Return, exactly and in full, the lines of the records below starting at the one with "example of notation: empty 33, A 14, B" and ending at the one with "Complete the sentence, using", and no other lines.

———

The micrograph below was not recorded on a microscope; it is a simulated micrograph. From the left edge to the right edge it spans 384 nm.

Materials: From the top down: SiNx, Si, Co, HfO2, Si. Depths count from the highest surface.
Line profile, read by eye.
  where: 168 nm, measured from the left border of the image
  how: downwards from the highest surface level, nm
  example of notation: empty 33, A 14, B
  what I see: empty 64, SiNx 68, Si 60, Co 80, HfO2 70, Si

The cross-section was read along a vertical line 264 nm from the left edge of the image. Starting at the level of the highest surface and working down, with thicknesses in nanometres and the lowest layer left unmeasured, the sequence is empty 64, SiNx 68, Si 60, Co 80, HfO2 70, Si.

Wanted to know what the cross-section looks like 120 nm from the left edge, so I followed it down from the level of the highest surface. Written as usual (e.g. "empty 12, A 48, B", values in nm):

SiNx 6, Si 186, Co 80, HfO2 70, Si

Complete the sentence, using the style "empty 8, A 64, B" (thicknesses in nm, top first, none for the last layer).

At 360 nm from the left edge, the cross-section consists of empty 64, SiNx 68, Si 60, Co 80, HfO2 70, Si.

———

**Your solution**
  example of notation: empty 33, A 14, B
  what I see: empty 64, SiNx 68, Si 60, Co 80, HfO2 70, Si

The cross-section was read along a vertical line 264 nm from the left edge of the image. Starting at the level of the highest surface and working down, with thicknesses in nanometres and the lowest layer left unmeasured, the sequence is empty 64, SiNx 68, Si 60, Co 80, HfO2 70, Si.

Wanted to know what the cross-section looks like 120 nm from the left edge, so I followed it down from the level of the highest surface. Written as usual (e.g. "empty 12, A 48, B", values in nm):

SiNx 6, Si 186, Co 80, HfO2 70, Si

Complete the sentence, using the style "empty 8, A 64, B" (thicknesses in nm, top first, none for the last layer).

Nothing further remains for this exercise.